Below are entries. Copy exactly the lines running from the line that holds "lots that met" to the line that holds "start-h: start of", with both ends included.

★ ★ ★ ★ ★
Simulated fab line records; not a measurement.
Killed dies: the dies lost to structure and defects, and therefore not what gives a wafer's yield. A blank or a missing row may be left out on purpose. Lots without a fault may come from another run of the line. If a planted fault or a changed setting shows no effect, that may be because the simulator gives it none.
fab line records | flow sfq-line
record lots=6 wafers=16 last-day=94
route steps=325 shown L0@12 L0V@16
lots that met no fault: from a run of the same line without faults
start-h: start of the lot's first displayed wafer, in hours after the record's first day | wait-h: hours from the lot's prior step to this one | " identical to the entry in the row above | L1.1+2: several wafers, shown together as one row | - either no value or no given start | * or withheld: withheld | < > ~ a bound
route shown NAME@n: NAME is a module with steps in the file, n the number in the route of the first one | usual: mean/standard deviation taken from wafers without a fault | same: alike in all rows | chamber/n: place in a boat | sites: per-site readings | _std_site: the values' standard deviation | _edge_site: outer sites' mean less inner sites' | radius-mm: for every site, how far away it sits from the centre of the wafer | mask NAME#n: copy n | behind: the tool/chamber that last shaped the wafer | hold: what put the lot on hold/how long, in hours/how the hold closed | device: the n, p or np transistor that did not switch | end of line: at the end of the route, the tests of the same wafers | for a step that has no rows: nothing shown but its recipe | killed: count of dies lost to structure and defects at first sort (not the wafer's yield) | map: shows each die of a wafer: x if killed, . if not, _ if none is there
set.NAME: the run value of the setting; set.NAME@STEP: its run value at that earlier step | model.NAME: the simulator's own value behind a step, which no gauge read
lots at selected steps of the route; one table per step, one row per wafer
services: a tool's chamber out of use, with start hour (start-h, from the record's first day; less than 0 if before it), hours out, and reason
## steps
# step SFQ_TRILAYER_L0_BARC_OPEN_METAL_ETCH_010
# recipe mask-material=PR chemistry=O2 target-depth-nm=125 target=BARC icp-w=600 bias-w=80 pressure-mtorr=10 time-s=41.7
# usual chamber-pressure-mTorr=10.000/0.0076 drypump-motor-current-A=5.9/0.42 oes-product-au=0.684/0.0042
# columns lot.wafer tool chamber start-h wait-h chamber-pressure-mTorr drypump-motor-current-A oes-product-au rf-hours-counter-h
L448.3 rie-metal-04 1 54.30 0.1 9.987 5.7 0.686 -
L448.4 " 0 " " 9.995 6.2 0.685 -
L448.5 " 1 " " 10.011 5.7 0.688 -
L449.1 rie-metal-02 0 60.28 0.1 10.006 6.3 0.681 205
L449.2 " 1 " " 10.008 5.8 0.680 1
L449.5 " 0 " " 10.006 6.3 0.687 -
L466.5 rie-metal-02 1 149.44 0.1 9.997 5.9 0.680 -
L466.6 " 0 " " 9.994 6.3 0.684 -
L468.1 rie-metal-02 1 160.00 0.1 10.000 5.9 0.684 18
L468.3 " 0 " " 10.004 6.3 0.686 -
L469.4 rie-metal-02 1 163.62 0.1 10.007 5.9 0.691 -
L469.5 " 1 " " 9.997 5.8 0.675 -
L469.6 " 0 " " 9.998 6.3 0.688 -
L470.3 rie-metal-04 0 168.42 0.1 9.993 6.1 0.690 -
★ ★ ★ ★ ★

ANSWER SPACE:
lots that met no fault: from a run of the same line without faults
start-h: start of the lot's first displayed wafer, in hours after the record's first day | wait-h: hours from the lot's prior step to this one | " identical to the entry in the row above | L1.1+2: several wafers, shown together as one row | - either no value or no given start | * or withheld: withheld | < > ~ a bound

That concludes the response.